● Assignment:
Please return each record exactly as it stands.

....................

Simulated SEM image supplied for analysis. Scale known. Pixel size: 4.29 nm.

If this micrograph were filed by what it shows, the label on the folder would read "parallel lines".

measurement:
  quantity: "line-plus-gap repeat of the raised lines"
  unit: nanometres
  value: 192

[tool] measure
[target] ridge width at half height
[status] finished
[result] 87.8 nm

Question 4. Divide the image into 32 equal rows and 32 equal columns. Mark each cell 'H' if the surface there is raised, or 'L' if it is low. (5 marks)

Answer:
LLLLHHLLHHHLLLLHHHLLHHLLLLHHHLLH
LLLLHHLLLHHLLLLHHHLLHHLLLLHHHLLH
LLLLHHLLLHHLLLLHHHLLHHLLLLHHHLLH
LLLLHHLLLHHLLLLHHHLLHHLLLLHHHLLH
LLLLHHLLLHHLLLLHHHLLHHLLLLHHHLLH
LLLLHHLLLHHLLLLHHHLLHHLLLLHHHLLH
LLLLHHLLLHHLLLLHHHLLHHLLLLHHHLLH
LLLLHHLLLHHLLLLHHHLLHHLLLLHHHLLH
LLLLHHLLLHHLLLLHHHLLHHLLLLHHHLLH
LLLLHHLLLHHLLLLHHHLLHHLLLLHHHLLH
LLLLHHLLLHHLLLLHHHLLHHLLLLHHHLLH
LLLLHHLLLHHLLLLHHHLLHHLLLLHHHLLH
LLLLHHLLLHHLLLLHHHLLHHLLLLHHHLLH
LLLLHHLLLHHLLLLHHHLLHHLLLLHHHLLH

....................

● Answer box:
Simulated SEM image supplied for analysis. Scale known. Pixel size: 4.29 nm.

If this micrograph were filed by what it shows, the label on the folder would read "parallel lines".

measurement:
  quantity: "line-plus-gap repeat of the raised lines"
  unit: nanometres
  value: 192

[tool] measure
[target] ridge width at half height
[status] finished
[result] 87.8 nm

Question 4. Divide the image into 32 equal rows and 32 equal columns. Mark each cell 'H' if the surface there is raised, or 'L' if it is low. (5 marks)

Answer:
LLLLHHLLHHHLLLLHHHLLHHLLLLHHHLLH
LLLLHHLLLHHLLLLHHHLLHHLLLLHHHLLH
LLLLHHLLLHHLLLLHHHLLHHLLLLHHHLLH
LLLLHHLLLHHLLLLHHHLLHHLLLLHHHLLH
LLLLHHLLLHHLLLLHHHLLHHLLLLHHHLLH
LLLLHHLLLHHLLLLHHHLLHHLLLLHHHLLH
LLLLHHLLLHHLLLLHHHLLHHLLLLHHHLLH
LLLLHHLLLHHLLLLHHHLLHHLLLLHHHLLH
LLLLHHLLLHHLLLLHHHLLHHLLLLHHHLLH
LLLLHHLLLHHLLLLHHHLLHHLLLLHHHLLH
LLLLHHLLLHHLLLLHHHLLHHLLLLHHHLLH
LLLLHHLLLHHLLLLHHHLLHHLLLLHHHLLH
LLLLHHLLLHHLLLLHHHLLHHLLLLHHHLLH
LLLLHHLLLHHLLLLHHHLLHHLLLLHHHLLH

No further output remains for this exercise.